The entries below contain a stretch that opens with the line containing "2 op CONFORMAL_DEP" and closes with the line containing "7 op DIRECTIONAL_ETCH"; set down that stretch exactly, both ends included, and nothing else.

(Extracted material Opens)
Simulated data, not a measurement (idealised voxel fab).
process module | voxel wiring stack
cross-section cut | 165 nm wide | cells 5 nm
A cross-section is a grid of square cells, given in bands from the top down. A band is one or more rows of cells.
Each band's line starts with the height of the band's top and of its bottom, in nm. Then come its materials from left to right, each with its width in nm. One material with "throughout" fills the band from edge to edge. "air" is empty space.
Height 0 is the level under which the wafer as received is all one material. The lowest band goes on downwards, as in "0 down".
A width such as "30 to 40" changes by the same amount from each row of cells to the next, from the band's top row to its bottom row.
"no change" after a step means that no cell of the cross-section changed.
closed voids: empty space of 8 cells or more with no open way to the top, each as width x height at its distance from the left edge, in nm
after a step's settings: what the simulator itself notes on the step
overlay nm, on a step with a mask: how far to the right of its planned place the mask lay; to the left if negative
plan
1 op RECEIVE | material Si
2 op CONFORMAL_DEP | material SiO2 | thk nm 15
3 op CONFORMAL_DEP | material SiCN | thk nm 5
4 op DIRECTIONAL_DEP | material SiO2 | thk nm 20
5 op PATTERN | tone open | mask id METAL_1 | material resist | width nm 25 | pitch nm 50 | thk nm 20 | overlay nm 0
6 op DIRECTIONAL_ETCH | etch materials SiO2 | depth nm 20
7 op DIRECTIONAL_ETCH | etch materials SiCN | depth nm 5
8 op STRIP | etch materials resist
(Extracted material Closes)

* [Expected answer]:
2 op CONFORMAL_DEP | material SiO2 | thk nm 15
3 op CONFORMAL_DEP | material SiCN | thk nm 5
4 op DIRECTIONAL_DEP | material SiO2 | thk nm 20
5 op PATTERN | tone open | mask id METAL_1 | material resist | width nm 25 | pitch nm 50 | thk nm 20 | overlay nm 0
6 op DIRECTIONAL_ETCH | etch materials SiO2 | depth nm 20
7 op DIRECTIONAL_ETCH | etch materials SiCN | depth nm 5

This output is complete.